- **Activity**: Copy each line of the data exactly. Leave nothing out.

- **Dataset**:
↓
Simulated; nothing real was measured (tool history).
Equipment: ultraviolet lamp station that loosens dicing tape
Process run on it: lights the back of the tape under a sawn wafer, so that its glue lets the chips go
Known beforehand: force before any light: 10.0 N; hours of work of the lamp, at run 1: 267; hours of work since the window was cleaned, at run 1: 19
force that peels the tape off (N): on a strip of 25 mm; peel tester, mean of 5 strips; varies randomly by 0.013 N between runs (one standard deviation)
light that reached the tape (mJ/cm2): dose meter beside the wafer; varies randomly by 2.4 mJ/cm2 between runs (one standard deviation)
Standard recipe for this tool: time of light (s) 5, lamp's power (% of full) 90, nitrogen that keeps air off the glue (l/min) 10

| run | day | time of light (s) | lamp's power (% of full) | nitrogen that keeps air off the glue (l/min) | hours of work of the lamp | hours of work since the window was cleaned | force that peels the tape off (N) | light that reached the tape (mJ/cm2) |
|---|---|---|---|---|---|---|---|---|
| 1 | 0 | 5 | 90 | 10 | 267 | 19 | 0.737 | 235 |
↑

- **Result**:
Simulated; nothing real was measured (tool history).
Equipment: ultraviolet lamp station that loosens dicing tape
Process run on it: lights the back of the tape under a sawn wafer, so that its glue lets the chips go
Known beforehand: force before any light: 10.0 N; hours of work of the lamp, at run 1: 267; hours of work since the window was cleaned, at run 1: 19
force that peels the tape off (N): on a strip of 25 mm; peel tester, mean of 5 strips; varies randomly by 0.013 N between runs (one standard deviation)
light that reached the tape (mJ/cm2): dose meter beside the wafer; varies randomly by 2.4 mJ/cm2 between runs (one standard deviation)
Standard recipe for this tool: time of light (s) 5, lamp's power (% of full) 90, nitrogen that keeps air off the glue (l/min) 10

| run | day | time of light (s) | lamp's power (% of full) | nitrogen that keeps air off the glue (l/min) | hours of work of the lamp | hours of work since the window was cleaned | force that peels the tape off (N) | light that reached the tape (mJ/cm2) |
|---|---|---|---|---|---|---|---|---|
| 1 | 0 | 5 | 90 | 10 | 267 | 19 | 0.737 | 235 |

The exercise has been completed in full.